Once the line with "L884 | day 4 13:15" is found in the data, output it and each following line exactly, up to and including the line with "THE TOOL OWNER'S DESK: litho_track-02", and nothing before or after.

──────── LISTED RECORDS
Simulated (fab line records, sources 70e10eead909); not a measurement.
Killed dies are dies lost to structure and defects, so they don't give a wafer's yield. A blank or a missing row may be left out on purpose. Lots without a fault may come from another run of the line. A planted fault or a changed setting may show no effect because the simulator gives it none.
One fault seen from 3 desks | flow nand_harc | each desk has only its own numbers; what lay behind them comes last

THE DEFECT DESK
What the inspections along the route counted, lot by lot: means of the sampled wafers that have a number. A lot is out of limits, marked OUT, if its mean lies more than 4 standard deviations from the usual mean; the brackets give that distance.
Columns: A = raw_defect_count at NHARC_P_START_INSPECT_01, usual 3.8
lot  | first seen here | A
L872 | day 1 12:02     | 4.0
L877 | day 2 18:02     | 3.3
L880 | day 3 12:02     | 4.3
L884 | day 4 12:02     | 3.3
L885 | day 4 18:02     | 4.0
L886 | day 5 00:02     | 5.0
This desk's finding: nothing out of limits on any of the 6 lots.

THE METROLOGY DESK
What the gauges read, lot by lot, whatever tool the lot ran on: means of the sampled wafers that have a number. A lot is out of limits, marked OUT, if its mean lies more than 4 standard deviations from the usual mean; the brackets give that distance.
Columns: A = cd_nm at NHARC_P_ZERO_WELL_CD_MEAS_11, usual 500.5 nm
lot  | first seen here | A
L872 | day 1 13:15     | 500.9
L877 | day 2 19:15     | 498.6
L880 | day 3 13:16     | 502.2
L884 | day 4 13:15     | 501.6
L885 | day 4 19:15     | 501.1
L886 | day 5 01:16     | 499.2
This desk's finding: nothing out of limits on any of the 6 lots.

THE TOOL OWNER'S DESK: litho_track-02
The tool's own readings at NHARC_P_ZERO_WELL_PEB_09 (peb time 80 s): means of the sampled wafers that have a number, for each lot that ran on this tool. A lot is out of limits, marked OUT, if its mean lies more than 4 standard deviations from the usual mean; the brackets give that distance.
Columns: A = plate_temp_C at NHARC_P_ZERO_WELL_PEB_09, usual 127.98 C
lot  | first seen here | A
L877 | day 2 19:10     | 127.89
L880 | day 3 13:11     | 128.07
────────────────

• RESPONSE:
L884 | day 4 13:15     | 501.6
L885 | day 4 19:15     | 501.1
L886 | day 5 01:16     | 499.2
This desk's finding: nothing out of limits on any of the 6 lots.

THE TOOL OWNER'S DESK: litho_track-02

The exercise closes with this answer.